### Work request
Repeat exactly the lines from the start of the entries below through the line containing "The flow as written, steps 1 to 413 alone". Omit the rest.

· · · ·
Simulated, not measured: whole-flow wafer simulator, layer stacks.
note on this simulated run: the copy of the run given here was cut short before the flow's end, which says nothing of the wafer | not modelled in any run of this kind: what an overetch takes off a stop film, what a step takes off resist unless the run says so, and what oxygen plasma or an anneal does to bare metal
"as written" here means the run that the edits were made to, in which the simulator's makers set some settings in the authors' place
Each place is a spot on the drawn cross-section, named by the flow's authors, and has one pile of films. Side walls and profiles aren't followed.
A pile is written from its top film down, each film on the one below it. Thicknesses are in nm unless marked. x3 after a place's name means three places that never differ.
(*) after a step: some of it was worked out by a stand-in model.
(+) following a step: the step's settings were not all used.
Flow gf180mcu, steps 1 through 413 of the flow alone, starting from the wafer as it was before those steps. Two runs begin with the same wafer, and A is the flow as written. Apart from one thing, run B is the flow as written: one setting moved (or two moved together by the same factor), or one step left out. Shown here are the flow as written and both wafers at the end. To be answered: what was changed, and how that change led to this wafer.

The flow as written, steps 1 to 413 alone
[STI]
· · · ·

### Exercise answer
Simulated, not measured: whole-flow wafer simulator, layer stacks.
note on this simulated run: the copy of the run given here was cut short before the flow's end, which says nothing of the wafer | not modelled in any run of this kind: what an overetch takes off a stop film, what a step takes off resist unless the run says so, and what oxygen plasma or an anneal does to bare metal
"as written" here means the run that the edits were made to, in which the simulator's makers set some settings in the authors' place
Each place is a spot on the drawn cross-section, named by the flow's authors, and has one pile of films. Side walls and profiles aren't followed.
A pile is written from its top film down, each film on the one below it. Thicknesses are in nm unless marked. x3 after a place's name means three places that never differ.
(*) after a step: some of it was worked out by a stand-in model.
(+) following a step: the step's settings were not all used.
Flow gf180mcu, steps 1 through 413 of the flow alone, starting from the wafer as it was before those steps. Two runs begin with the same wafer, and A is the flow as written. Apart from one thing, run B is the flow as written: one setting moved (or two moved together by the same factor), or one step left out. Shown here are the flow as written and both wafers at the end. To be answered: what was changed, and how that change led to this wafer.

The flow as written, steps 1 to 413 alone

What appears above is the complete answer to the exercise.